Available data START

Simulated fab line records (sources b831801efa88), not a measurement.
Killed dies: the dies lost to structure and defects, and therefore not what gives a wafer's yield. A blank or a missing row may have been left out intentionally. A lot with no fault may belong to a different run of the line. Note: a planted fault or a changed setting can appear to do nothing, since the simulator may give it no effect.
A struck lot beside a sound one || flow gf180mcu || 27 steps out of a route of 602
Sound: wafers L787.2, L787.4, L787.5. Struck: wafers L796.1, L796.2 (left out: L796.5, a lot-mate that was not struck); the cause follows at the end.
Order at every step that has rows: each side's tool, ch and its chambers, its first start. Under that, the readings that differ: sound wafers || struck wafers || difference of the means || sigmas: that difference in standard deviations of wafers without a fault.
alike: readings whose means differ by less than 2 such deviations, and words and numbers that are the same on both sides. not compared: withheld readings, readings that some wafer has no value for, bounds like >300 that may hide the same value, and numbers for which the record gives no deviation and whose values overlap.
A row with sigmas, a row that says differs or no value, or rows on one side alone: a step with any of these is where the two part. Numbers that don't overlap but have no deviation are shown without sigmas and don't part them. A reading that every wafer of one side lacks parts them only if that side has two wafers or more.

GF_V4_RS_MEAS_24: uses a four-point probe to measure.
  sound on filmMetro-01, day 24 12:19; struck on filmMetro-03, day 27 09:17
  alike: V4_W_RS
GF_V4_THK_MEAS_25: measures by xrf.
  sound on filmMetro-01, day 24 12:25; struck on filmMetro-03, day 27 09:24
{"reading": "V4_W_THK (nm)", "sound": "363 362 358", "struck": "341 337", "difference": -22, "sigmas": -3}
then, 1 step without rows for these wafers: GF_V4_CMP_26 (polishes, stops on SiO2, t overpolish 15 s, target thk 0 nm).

Available data END

→ Exercise
Reproduce each entry exactly, leaving out nothing.

→ Task output
Simulated fab line records (sources b831801efa88), not a measurement.
Killed dies: the dies lost to structure and defects, and therefore not what gives a wafer's yield. A blank or a missing row may have been left out intentionally. A lot with no fault may belong to a different run of the line. Note: a planted fault or a changed setting can appear to do nothing, since the simulator may give it no effect.
A struck lot beside a sound one || flow gf180mcu || 27 steps out of a route of 602
Sound: wafers L787.2, L787.4, L787.5. Struck: wafers L796.1, L796.2 (left out: L796.5, a lot-mate that was not struck); the cause follows at the end.
Order at every step that has rows: each side's tool, ch and its chambers, its first start. Under that, the readings that differ: sound wafers || struck wafers || difference of the means || sigmas: that difference in standard deviations of wafers without a fault.
alike: readings whose means differ by less than 2 such deviations, and words and numbers that are the same on both sides. not compared: withheld readings, readings that some wafer has no value for, bounds like >300 that may hide the same value, and numbers for which the record gives no deviation and whose values overlap.
A row with sigmas, a row that says differs or no value, or rows on one side alone: a step with any of these is where the two part. Numbers that don't overlap but have no deviation are shown without sigmas and don't part them. A reading that every wafer of one side lacks parts them only if that side has two wafers or more.

GF_V4_RS_MEAS_24: uses a four-point probe to measure.
  sound on filmMetro-01, day 24 12:19; struck on filmMetro-03, day 27 09:17
  alike: V4_W_RS
GF_V4_THK_MEAS_25: measures by xrf.
  sound on filmMetro-01, day 24 12:25; struck on filmMetro-03, day 27 09:24
{"reading": "V4_W_THK (nm)", "sound": "363 362 358", "struck": "341 337", "difference": -22, "sigmas": -3}
then, 1 step without rows for these wafers: GF_V4_CMP_26 (polishes, stops on SiO2, t overpolish 15 s, target thk 0 nm).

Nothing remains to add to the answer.